-.-.-

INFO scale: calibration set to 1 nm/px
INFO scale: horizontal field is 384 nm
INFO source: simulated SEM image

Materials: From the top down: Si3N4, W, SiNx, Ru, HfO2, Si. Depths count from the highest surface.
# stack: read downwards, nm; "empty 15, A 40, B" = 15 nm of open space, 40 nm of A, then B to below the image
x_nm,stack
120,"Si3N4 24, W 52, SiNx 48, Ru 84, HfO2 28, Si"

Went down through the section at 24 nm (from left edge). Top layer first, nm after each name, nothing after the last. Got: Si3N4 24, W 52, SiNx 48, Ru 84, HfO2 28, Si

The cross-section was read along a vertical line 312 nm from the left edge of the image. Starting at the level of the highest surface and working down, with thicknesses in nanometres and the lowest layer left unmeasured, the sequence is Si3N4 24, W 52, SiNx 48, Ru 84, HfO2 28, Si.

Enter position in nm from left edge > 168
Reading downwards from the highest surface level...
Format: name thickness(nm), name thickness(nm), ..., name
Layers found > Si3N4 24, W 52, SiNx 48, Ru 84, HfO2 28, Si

-.-.-

**EXERCISE**
Without leaving anything out, transcribe the records above exactly.

**ANSWER SECTION**
INFO scale: calibration set to 1 nm/px
INFO scale: horizontal field is 384 nm
INFO source: simulated SEM image

Materials: From the top down: Si3N4, W, SiNx, Ru, HfO2, Si. Depths count from the highest surface.
# stack: read downwards, nm; "empty 15, A 40, B" = 15 nm of open space, 40 nm of A, then B to below the image
x_nm,stack
120,"Si3N4 24, W 52, SiNx 48, Ru 84, HfO2 28, Si"

Went down through the section at 24 nm (from left edge). Top layer first, nm after each name, nothing after the last. Got: Si3N4 24, W 52, SiNx 48, Ru 84, HfO2 28, Si

The cross-section was read along a vertical line 312 nm from the left edge of the image. Starting at the level of the highest surface and working down, with thicknesses in nanometres and the lowest layer left unmeasured, the sequence is Si3N4 24, W 52, SiNx 48, Ru 84, HfO2 28, Si.

Enter position in nm from left edge > 168
Reading downwards from the highest surface level...
Format: name thickness(nm), name thickness(nm), ..., name
Layers found > Si3N4 24, W 52, SiNx 48, Ru 84, HfO2 28, Si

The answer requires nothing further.